* [Available data]:
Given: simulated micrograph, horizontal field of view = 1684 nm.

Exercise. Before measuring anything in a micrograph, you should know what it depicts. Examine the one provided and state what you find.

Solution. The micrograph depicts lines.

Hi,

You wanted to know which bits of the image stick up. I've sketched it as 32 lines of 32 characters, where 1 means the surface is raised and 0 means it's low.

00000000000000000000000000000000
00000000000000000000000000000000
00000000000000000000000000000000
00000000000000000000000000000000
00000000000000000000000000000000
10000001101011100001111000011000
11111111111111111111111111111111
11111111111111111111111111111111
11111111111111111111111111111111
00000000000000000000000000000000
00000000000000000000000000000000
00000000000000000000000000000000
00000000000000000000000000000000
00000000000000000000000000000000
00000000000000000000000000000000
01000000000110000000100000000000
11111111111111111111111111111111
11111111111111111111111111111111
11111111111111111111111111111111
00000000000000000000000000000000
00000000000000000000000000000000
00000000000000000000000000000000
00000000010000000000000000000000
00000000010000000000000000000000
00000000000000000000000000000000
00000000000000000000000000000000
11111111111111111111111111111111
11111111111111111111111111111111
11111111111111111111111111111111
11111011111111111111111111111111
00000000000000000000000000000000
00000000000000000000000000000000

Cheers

* [Assigned task]: Reproduce the whole listing above, word for word.

* [Exercise response]:
Given: simulated micrograph, horizontal field of view = 1684 nm.

Exercise. Before measuring anything in a micrograph, you should know what it depicts. Examine the one provided and state what you find.

Solution. The micrograph depicts lines.

Hi,

You wanted to know which bits of the image stick up. I've sketched it as 32 lines of 32 characters, where 1 means the surface is raised and 0 means it's low.

00000000000000000000000000000000
00000000000000000000000000000000
00000000000000000000000000000000
00000000000000000000000000000000
00000000000000000000000000000000
10000001101011100001111000011000
11111111111111111111111111111111
11111111111111111111111111111111
11111111111111111111111111111111
00000000000000000000000000000000
00000000000000000000000000000000
00000000000000000000000000000000
00000000000000000000000000000000
00000000000000000000000000000000
00000000000000000000000000000000
01000000000110000000100000000000
11111111111111111111111111111111
11111111111111111111111111111111
11111111111111111111111111111111
00000000000000000000000000000000
00000000000000000000000000000000
00000000000000000000000000000000
00000000010000000000000000000000
00000000010000000000000000000000
00000000000000000000000000000000
00000000000000000000000000000000
11111111111111111111111111111111
11111111111111111111111111111111
11111111111111111111111111111111
11111011111111111111111111111111
00000000000000000000000000000000
00000000000000000000000000000000

Cheers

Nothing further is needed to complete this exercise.